■ Entries provided
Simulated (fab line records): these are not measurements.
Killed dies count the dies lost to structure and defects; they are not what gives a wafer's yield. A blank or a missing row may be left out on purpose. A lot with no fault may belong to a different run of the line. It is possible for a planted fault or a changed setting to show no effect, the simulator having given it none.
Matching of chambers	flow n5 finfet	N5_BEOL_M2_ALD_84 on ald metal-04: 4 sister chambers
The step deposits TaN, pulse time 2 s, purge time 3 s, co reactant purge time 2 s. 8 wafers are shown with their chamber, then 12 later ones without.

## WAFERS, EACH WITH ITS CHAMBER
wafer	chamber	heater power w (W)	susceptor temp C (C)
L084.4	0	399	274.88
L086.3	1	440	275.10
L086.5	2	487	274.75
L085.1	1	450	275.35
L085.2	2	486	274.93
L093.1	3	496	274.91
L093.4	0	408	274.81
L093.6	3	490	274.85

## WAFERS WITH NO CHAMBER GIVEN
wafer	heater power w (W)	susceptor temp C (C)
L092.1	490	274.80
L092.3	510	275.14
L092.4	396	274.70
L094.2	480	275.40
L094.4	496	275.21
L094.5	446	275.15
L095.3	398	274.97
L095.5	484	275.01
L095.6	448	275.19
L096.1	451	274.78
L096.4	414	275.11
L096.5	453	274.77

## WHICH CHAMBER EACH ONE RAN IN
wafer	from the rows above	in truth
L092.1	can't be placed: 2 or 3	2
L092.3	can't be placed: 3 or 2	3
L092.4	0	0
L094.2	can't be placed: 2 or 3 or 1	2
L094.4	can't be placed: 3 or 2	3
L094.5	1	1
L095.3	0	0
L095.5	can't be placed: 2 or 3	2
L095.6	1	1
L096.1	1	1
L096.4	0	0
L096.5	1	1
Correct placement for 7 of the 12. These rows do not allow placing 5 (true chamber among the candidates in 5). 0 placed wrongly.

■ Assignment
Produce the lines from the top of the listing through the "Killed dies count" line exactly as they appear, with no additional output.

■ Exercise solution
Simulated (fab line records): these are not measurements.
Killed dies count the dies lost to structure and defects; they are not what gives a wafer's yield. A blank or a missing row may be left out on purpose. A lot with no fault may belong to a different run of the line. It is possible for a planted fault or a changed setting to show no effect, the simulator having given it none.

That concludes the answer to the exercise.